■ Activity: Write out, unaltered, each line from the top of the records below down to the line where "A wafer's yield" appears, that line included.

■ Information:
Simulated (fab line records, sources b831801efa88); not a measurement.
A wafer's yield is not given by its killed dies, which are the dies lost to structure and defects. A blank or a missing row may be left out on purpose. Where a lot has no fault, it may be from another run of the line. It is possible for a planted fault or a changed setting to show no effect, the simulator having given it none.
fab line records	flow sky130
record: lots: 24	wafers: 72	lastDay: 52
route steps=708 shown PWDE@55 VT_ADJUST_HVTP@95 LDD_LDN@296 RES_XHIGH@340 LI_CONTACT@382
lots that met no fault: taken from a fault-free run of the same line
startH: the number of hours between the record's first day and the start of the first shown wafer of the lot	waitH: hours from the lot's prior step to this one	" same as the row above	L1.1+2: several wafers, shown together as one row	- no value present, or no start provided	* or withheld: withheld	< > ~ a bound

■ Answer box:
Simulated (fab line records, sources b831801efa88); not a measurement.
A wafer's yield is not given by its killed dies, which are the dies lost to structure and defects. A blank or a missing row may be left out on purpose. Where a lot has no fault, it may be from another run of the line. It is possible for a planted fault or a changed setting to show no effect, the simulator having given it none.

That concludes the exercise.